TASK ITEM:
Word for word, set down the full listing below.

GIVEN ENTRIES Start Marker

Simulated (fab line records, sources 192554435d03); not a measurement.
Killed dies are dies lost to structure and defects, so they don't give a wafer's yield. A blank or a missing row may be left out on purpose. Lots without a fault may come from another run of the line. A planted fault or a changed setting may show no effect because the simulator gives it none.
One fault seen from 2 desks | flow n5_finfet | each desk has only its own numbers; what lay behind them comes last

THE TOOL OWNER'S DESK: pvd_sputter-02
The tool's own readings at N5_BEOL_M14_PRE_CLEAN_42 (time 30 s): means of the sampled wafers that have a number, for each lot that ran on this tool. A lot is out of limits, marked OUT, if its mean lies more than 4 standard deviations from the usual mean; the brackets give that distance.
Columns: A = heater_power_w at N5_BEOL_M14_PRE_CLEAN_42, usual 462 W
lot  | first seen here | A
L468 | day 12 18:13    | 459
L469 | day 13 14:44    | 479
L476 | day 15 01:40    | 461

GIVEN ENTRIES End Marker

RESPONSE AREA:
Simulated (fab line records, sources 192554435d03); not a measurement.
Killed dies are dies lost to structure and defects, so they don't give a wafer's yield. A blank or a missing row may be left out on purpose. Lots without a fault may come from another run of the line. A planted fault or a changed setting may show no effect because the simulator gives it none.
One fault seen from 2 desks | flow n5_finfet | each desk has only its own numbers; what lay behind them comes last

THE TOOL OWNER'S DESK: pvd_sputter-02
The tool's own readings at N5_BEOL_M14_PRE_CLEAN_42 (time 30 s): means of the sampled wafers that have a number, for each lot that ran on this tool. A lot is out of limits, marked OUT, if its mean lies more than 4 standard deviations from the usual mean; the brackets give that distance.
Columns: A = heater_power_w at N5_BEOL_M14_PRE_CLEAN_42, usual 462 W
lot  | first seen here | A
L468 | day 12 18:13    | 459
L469 | day 13 14:44    | 479
L476 | day 15 01:40    | 461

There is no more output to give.